» **Entries supplied**:
——————————

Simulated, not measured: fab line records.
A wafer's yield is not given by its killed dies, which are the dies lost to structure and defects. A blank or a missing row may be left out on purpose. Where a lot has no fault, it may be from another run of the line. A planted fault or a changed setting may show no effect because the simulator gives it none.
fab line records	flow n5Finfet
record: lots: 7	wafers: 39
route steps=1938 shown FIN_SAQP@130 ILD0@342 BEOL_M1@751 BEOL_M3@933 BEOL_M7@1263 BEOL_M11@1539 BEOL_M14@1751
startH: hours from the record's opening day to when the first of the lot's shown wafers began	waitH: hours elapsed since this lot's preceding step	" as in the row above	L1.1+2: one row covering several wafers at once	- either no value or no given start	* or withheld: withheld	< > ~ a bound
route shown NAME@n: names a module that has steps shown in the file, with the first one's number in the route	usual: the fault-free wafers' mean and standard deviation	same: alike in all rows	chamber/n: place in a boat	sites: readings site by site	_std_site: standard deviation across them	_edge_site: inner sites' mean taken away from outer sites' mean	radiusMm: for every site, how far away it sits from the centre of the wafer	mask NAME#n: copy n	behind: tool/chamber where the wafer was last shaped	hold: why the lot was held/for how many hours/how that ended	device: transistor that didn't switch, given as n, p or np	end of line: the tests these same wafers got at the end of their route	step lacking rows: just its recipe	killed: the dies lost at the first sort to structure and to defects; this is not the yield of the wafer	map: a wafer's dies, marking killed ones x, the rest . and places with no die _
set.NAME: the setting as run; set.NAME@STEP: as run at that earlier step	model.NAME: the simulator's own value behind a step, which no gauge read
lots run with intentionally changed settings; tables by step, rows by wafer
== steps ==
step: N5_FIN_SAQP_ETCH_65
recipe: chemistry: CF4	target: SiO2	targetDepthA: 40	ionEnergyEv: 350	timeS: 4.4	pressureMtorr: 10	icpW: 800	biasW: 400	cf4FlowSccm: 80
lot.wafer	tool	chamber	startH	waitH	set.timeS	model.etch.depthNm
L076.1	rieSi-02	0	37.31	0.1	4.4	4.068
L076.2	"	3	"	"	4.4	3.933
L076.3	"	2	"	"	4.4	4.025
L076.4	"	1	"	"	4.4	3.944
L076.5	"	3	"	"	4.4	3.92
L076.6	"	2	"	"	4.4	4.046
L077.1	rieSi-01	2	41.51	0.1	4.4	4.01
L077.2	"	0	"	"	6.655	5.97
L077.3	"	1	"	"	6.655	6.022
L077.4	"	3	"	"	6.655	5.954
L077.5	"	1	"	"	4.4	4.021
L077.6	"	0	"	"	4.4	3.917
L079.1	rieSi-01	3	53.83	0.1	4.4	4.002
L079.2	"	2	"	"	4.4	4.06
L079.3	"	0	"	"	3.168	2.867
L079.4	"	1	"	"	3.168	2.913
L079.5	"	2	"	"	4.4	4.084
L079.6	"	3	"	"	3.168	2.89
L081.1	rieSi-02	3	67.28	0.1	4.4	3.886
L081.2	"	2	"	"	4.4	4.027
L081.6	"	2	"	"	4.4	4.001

——————————

» **Brief**: Starting with the first line of the listing above, copy each line exactly until you have copied the line containing "startH: hours from". Stop there.

» **Exercise solution**:
Simulated, not measured: fab line records.
A wafer's yield is not given by its killed dies, which are the dies lost to structure and defects. A blank or a missing row may be left out on purpose. Where a lot has no fault, it may be from another run of the line. A planted fault or a changed setting may show no effect because the simulator gives it none.
fab line records	flow n5Finfet
record: lots: 7	wafers: 39
route steps=1938 shown FIN_SAQP@130 ILD0@342 BEOL_M1@751 BEOL_M3@933 BEOL_M7@1263 BEOL_M11@1539 BEOL_M14@1751
startH: hours from the record's opening day to when the first of the lot's shown wafers began	waitH: hours elapsed since this lot's preceding step	" as in the row above	L1.1+2: one row covering several wafers at once	- either no value or no given start	* or withheld: withheld	< > ~ a bound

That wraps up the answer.